:: Dataset excerpts ::

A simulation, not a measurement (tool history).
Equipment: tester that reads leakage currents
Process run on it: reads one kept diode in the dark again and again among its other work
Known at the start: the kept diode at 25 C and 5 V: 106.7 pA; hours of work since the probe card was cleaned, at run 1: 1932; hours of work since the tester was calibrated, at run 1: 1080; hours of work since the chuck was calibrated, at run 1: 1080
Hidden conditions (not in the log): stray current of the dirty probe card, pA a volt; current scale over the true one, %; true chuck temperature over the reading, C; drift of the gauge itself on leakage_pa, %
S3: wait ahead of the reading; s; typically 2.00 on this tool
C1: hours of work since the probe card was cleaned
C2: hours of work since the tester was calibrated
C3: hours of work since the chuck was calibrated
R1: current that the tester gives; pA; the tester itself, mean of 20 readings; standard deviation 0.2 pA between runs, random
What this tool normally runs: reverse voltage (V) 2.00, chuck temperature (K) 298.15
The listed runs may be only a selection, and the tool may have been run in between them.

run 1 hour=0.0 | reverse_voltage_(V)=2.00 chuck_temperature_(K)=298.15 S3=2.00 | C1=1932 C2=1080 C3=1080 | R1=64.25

:::

Word for word, every record must be given again.

> Exercise solution:
A simulation, not a measurement (tool history).
Equipment: tester that reads leakage currents
Process run on it: reads one kept diode in the dark again and again among its other work
Known at the start: the kept diode at 25 C and 5 V: 106.7 pA; hours of work since the probe card was cleaned, at run 1: 1932; hours of work since the tester was calibrated, at run 1: 1080; hours of work since the chuck was calibrated, at run 1: 1080
Hidden conditions (not in the log): stray current of the dirty probe card, pA a volt; current scale over the true one, %; true chuck temperature over the reading, C; drift of the gauge itself on leakage_pa, %
S3: wait ahead of the reading; s; typically 2.00 on this tool
C1: hours of work since the probe card was cleaned
C2: hours of work since the tester was calibrated
C3: hours of work since the chuck was calibrated
R1: current that the tester gives; pA; the tester itself, mean of 20 readings; standard deviation 0.2 pA between runs, random
What this tool normally runs: reverse voltage (V) 2.00, chuck temperature (K) 298.15
The listed runs may be only a selection, and the tool may have been run in between them.

run 1 hour=0.0 | reverse_voltage_(V)=2.00 chuck_temperature_(K)=298.15 S3=2.00 | C1=1932 C2=1080 C3=1080 | R1=64.25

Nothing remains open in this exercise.